- _Exercise_
Retype every entry precisely and keep each line whole.

- _Extracted information_
-- Opening Marker --
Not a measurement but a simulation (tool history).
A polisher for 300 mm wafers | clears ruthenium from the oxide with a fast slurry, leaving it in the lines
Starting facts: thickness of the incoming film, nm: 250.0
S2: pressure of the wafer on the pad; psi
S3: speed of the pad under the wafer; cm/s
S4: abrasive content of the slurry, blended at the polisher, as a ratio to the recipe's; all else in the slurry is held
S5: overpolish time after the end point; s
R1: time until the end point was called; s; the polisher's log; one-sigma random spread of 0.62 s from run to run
-- Closing Marker --

- _Answer box_
Not a measurement but a simulation (tool history).
A polisher for 300 mm wafers | clears ruthenium from the oxide with a fast slurry, leaving it in the lines
Starting facts: thickness of the incoming film, nm: 250.0
S2: pressure of the wafer on the pad; psi
S3: speed of the pad under the wafer; cm/s
S4: abrasive content of the slurry, blended at the polisher, as a ratio to the recipe's; all else in the slurry is held
S5: overpolish time after the end point; s
R1: time until the end point was called; s; the polisher's log; one-sigma random spread of 0.62 s from run to run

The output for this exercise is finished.